════════════════

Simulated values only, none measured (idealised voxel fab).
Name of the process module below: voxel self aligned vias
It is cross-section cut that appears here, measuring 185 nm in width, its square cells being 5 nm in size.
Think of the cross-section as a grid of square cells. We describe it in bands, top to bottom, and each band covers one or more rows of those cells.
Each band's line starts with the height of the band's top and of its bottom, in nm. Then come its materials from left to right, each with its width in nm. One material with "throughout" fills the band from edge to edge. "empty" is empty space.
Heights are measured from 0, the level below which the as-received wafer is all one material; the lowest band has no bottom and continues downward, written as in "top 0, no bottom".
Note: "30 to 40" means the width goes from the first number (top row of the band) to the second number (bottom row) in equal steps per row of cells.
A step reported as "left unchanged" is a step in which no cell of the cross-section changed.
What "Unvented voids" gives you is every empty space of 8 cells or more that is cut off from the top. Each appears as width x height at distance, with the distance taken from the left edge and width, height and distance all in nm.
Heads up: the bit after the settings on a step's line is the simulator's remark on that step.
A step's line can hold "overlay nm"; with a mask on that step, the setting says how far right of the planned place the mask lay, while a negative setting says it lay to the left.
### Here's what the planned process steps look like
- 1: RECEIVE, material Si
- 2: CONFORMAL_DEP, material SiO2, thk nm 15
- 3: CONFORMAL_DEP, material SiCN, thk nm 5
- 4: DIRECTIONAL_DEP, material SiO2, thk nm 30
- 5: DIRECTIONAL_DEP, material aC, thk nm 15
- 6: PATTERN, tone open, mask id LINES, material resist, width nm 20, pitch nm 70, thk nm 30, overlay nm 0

════════════════

Would you restate each of the entries word for word?

Your response -
Simulated values only, none measured (idealised voxel fab).
Name of the process module below: voxel self aligned vias
It is cross-section cut that appears here, measuring 185 nm in width, its square cells being 5 nm in size.
Think of the cross-section as a grid of square cells. We describe it in bands, top to bottom, and each band covers one or more rows of those cells.
Each band's line starts with the height of the band's top and of its bottom, in nm. Then come its materials from left to right, each with its width in nm. One material with "throughout" fills the band from edge to edge. "empty" is empty space.
Heights are measured from 0, the level below which the as-received wafer is all one material; the lowest band has no bottom and continues downward, written as in "top 0, no bottom".
Note: "30 to 40" means the width goes from the first number (top row of the band) to the second number (bottom row) in equal steps per row of cells.
A step reported as "left unchanged" is a step in which no cell of the cross-section changed.
What "Unvented voids" gives you is every empty space of 8 cells or more that is cut off from the top. Each appears as width x height at distance, with the distance taken from the left edge and width, height and distance all in nm.
Heads up: the bit after the settings on a step's line is the simulator's remark on that step.
A step's line can hold "overlay nm"; with a mask on that step, the setting says how far right of the planned place the mask lay, while a negative setting says it lay to the left.
### Here's what the planned process steps look like
- 1: RECEIVE, material Si
- 2: CONFORMAL_DEP, material SiO2, thk nm 15
- 3: CONFORMAL_DEP, material SiCN, thk nm 5
- 4: DIRECTIONAL_DEP, material SiO2, thk nm 30
- 5: DIRECTIONAL_DEP, material aC, thk nm 15
- 6: PATTERN, tone open, mask id LINES, material resist, width nm 20, pitch nm 70, thk nm 30, overlay nm 0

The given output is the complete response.